*** Opening Provided data ***
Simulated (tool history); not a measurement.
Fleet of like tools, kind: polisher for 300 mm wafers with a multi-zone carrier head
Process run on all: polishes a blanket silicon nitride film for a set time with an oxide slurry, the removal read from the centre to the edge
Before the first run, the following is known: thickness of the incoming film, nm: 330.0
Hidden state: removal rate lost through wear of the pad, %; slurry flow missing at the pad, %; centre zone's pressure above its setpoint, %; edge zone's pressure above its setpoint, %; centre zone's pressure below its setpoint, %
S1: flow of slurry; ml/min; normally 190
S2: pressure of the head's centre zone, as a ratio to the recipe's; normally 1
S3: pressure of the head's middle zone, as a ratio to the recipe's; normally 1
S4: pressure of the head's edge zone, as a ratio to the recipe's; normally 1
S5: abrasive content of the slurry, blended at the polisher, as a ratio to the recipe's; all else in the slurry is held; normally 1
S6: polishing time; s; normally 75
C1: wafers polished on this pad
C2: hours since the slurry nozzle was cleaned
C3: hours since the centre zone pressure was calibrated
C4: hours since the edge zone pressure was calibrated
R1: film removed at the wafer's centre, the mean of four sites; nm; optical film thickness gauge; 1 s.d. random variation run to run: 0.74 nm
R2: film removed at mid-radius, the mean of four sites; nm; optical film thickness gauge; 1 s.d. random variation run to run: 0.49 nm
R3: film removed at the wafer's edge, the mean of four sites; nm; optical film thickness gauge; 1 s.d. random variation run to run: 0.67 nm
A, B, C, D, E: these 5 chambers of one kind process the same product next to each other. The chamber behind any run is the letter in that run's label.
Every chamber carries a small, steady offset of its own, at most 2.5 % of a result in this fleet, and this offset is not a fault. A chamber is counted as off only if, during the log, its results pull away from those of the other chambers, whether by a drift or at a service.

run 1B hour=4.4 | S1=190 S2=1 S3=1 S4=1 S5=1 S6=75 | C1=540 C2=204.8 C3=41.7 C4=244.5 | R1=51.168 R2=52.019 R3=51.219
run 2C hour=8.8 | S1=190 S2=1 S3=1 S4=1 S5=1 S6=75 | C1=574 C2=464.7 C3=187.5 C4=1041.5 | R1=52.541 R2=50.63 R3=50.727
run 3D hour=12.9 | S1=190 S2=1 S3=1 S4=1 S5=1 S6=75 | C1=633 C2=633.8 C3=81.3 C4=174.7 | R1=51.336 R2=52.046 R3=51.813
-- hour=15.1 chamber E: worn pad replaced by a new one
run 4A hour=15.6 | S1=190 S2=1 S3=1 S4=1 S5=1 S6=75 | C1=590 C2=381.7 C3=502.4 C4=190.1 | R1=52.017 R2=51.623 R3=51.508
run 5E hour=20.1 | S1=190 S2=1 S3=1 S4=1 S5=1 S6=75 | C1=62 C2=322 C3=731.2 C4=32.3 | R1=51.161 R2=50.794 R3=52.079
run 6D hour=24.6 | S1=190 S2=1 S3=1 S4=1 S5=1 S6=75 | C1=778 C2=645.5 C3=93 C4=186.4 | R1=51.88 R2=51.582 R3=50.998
*** Closing Provided data ***

* _Assignment_:
The range runs from the line above containing "C3: hours since" to the line containing "run 3D hour=12.9", inclusive. Restate those lines word for word and no others.

* _Exercise solution_:
C3: hours since the centre zone pressure was calibrated
C4: hours since the edge zone pressure was calibrated
R1: film removed at the wafer's centre, the mean of four sites; nm; optical film thickness gauge; 1 s.d. random variation run to run: 0.74 nm
R2: film removed at mid-radius, the mean of four sites; nm; optical film thickness gauge; 1 s.d. random variation run to run: 0.49 nm
R3: film removed at the wafer's edge, the mean of four sites; nm; optical film thickness gauge; 1 s.d. random variation run to run: 0.67 nm
A, B, C, D, E: these 5 chambers of one kind process the same product next to each other. The chamber behind any run is the letter in that run's label.
Every chamber carries a small, steady offset of its own, at most 2.5 % of a result in this fleet, and this offset is not a fault. A chamber is counted as off only if, during the log, its results pull away from those of the other chambers, whether by a drift or at a service.

run 1B hour=4.4 | S1=190 S2=1 S3=1 S4=1 S5=1 S6=75 | C1=540 C2=204.8 C3=41.7 C4=244.5 | R1=51.168 R2=52.019 R3=51.219
run 2C hour=8.8 | S1=190 S2=1 S3=1 S4=1 S5=1 S6=75 | C1=574 C2=464.7 C3=187.5 C4=1041.5 | R1=52.541 R2=50.63 R3=50.727
run 3D hour=12.9 | S1=190 S2=1 S3=1 S4=1 S5=1 S6=75 | C1=633 C2=633.8 C3=81.3 C4=174.7 | R1=51.336 R2=52.046 R3=51.813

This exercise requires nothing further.